== Data excerpts ==
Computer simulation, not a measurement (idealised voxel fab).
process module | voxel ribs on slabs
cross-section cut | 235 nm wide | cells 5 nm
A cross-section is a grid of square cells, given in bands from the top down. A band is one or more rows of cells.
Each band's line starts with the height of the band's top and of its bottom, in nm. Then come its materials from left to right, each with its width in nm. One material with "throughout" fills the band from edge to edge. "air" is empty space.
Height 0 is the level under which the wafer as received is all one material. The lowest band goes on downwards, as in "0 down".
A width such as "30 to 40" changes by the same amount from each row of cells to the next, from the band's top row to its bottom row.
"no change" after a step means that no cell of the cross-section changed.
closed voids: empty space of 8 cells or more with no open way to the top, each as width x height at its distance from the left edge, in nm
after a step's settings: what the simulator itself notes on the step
===

# [Work request]
Produce the material again exactly as it is shown above.

# [Problem solution]
Computer simulation, not a measurement (idealised voxel fab).
process module | voxel ribs on slabs
cross-section cut | 235 nm wide | cells 5 nm
A cross-section is a grid of square cells, given in bands from the top down. A band is one or more rows of cells.
Each band's line starts with the height of the band's top and of its bottom, in nm. Then come its materials from left to right, each with its width in nm. One material with "throughout" fills the band from edge to edge. "air" is empty space.
Height 0 is the level under which the wafer as received is all one material. The lowest band goes on downwards, as in "0 down".
A width such as "30 to 40" changes by the same amount from each row of cells to the next, from the band's top row to its bottom row.
"no change" after a step means that no cell of the cross-section changed.
closed voids: empty space of 8 cells or more with no open way to the top, each as width x height at its distance from the left edge, in nm
after a step's settings: what the simulator itself notes on the step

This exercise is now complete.